[ACTION ITEM] Print the complete set of entries exactly.

[DATA SECTION]
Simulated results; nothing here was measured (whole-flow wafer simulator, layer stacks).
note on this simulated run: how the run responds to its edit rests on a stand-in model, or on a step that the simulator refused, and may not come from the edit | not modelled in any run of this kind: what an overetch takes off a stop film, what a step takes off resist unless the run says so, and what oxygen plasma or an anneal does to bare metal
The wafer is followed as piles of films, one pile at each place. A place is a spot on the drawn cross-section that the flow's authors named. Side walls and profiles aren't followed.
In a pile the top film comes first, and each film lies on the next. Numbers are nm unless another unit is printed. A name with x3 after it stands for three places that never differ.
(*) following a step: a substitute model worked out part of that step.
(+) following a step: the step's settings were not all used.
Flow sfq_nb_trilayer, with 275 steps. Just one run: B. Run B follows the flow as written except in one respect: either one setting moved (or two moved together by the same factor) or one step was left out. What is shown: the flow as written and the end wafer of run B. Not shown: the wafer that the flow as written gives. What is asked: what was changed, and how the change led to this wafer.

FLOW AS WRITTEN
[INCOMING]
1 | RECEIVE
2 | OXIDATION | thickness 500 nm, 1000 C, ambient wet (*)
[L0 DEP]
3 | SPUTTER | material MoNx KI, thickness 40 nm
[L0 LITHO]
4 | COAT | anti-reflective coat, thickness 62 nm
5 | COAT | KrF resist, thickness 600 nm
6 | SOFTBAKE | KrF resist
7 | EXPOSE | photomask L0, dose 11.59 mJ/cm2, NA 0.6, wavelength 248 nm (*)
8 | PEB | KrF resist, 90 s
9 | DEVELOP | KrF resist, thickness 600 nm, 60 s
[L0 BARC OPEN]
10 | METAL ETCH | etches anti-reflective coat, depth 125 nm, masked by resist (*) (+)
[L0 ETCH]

[EXERCISE RESPONSE]
Simulated results; nothing here was measured (whole-flow wafer simulator, layer stacks).
note on this simulated run: how the run responds to its edit rests on a stand-in model, or on a step that the simulator refused, and may not come from the edit | not modelled in any run of this kind: what an overetch takes off a stop film, what a step takes off resist unless the run says so, and what oxygen plasma or an anneal does to bare metal
The wafer is followed as piles of films, one pile at each place. A place is a spot on the drawn cross-section that the flow's authors named. Side walls and profiles aren't followed.
In a pile the top film comes first, and each film lies on the next. Numbers are nm unless another unit is printed. A name with x3 after it stands for three places that never differ.
(*) following a step: a substitute model worked out part of that step.
(+) following a step: the step's settings were not all used.
Flow sfq_nb_trilayer, with 275 steps. Just one run: B. Run B follows the flow as written except in one respect: either one setting moved (or two moved together by the same factor) or one step was left out. What is shown: the flow as written and the end wafer of run B. Not shown: the wafer that the flow as written gives. What is asked: what was changed, and how the change led to this wafer.

FLOW AS WRITTEN
[INCOMING]
1 | RECEIVE
2 | OXIDATION | thickness 500 nm, 1000 C, ambient wet (*)
[L0 DEP]
3 | SPUTTER | material MoNx KI, thickness 40 nm
[L0 LITHO]
4 | COAT | anti-reflective coat, thickness 62 nm
5 | COAT | KrF resist, thickness 600 nm
6 | SOFTBAKE | KrF resist
7 | EXPOSE | photomask L0, dose 11.59 mJ/cm2, NA 0.6, wavelength 248 nm (*)
8 | PEB | KrF resist, 90 s
9 | DEVELOP | KrF resist, thickness 600 nm, 60 s
[L0 BARC OPEN]
10 | METAL ETCH | etches anti-reflective coat, depth 125 nm, masked by resist (*) (+)
[L0 ETCH]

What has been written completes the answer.